**EXTRACTED RECORDS**
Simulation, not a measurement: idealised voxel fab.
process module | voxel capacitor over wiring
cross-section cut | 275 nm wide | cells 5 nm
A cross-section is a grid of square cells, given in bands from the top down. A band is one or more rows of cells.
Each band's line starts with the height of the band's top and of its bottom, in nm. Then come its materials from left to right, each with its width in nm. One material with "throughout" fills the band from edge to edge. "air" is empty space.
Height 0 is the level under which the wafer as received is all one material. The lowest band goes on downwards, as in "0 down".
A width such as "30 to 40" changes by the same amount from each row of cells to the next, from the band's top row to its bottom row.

**WORK TASK**
Copy the records above, keeping every word the same.

**ANSWER AREA**
Simulation, not a measurement: idealised voxel fab.
process module | voxel capacitor over wiring
cross-section cut | 275 nm wide | cells 5 nm
A cross-section is a grid of square cells, given in bands from the top down. A band is one or more rows of cells.
Each band's line starts with the height of the band's top and of its bottom, in nm. Then come its materials from left to right, each with its width in nm. One material with "throughout" fills the band from edge to edge. "air" is empty space.
Height 0 is the level under which the wafer as received is all one material. The lowest band goes on downwards, as in "0 down".
A width such as "30 to 40" changes by the same amount from each row of cells to the next, from the band's top row to its bottom row.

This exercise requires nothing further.